- BRIEF
The span to repeat in the listing below runs from the line containing "cross-section cut | 285 nm wide | cells 5 nm" to the line containing "A width such", inclusive. Repeat it exactly, and only it.

*** LISTED ENTRIES Section Begins ***

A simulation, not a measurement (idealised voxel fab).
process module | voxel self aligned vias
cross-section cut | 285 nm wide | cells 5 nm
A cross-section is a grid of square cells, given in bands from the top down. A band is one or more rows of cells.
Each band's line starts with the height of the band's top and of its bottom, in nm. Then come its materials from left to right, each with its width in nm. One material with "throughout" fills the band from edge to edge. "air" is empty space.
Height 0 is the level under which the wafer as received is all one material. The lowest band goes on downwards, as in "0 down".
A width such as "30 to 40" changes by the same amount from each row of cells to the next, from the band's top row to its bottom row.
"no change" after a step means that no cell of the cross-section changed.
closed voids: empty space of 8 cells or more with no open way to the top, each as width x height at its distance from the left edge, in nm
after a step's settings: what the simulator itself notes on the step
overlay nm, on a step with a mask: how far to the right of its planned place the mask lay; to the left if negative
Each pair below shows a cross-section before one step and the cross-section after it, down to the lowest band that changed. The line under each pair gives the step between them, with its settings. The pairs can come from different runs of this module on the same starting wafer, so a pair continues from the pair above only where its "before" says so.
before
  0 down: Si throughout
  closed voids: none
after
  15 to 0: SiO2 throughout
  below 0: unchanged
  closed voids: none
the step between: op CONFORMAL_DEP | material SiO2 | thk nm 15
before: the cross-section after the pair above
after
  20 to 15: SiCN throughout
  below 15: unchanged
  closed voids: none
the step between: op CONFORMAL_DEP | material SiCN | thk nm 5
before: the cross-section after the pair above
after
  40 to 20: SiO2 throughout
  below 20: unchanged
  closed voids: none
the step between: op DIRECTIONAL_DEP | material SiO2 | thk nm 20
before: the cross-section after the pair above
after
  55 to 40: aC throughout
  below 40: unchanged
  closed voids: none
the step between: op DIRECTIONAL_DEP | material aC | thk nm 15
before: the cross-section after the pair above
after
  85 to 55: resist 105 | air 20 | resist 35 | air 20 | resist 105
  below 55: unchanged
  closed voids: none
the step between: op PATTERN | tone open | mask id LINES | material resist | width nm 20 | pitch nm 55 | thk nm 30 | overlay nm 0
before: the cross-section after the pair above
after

*** LISTED ENTRIES Section Ends ***

- TASK ANSWER
cross-section cut | 285 nm wide | cells 5 nm
A cross-section is a grid of square cells, given in bands from the top down. A band is one or more rows of cells.
Each band's line starts with the height of the band's top and of its bottom, in nm. Then come its materials from left to right, each with its width in nm. One material with "throughout" fills the band from edge to edge. "air" is empty space.
Height 0 is the level under which the wafer as received is all one material. The lowest band goes on downwards, as in "0 down".
A width such as "30 to 40" changes by the same amount from each row of cells to the next, from the band's top row to its bottom row.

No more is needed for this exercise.